=== Supplied records ===
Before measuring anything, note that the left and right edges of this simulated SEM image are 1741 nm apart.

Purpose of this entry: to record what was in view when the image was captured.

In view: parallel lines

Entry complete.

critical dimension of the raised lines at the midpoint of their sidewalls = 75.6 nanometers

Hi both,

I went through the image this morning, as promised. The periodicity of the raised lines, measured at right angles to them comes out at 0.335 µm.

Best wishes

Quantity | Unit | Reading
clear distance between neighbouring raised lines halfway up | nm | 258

=== Requirement ===
Given the records above, reproduce precisely and only the lines between the line holding "In view: parallel lines" and the line holding "Quantity | Unit | Reading", inclusive.

=== Reply ===
In view: parallel lines

Entry complete.

critical dimension of the raised lines at the midpoint of their sidewalls = 75.6 nanometers

Hi both,

I went through the image this morning, as promised. The periodicity of the raised lines, measured at right angles to them comes out at 0.335 µm.

Best wishes

Quantity | Unit | Reading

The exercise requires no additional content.